*Requirement*
Please copy the leading lines of the entries below exactly, concluding with the line in which "The NN distance" occurs.

━━━ Listed entries
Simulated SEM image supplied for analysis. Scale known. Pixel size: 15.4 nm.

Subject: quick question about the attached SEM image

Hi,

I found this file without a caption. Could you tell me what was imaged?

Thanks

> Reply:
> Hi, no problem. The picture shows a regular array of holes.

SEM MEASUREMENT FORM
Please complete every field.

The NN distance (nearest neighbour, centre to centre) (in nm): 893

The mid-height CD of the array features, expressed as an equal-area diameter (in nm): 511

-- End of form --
━━━━━━

*Written response*
Simulated SEM image supplied for analysis. Scale known. Pixel size: 15.4 nm.

Subject: quick question about the attached SEM image

Hi,

I found this file without a caption. Could you tell me what was imaged?

Thanks

> Reply:
> Hi, no problem. The picture shows a regular array of holes.

SEM MEASUREMENT FORM
Please complete every field.

The NN distance (nearest neighbour, centre to centre) (in nm): 893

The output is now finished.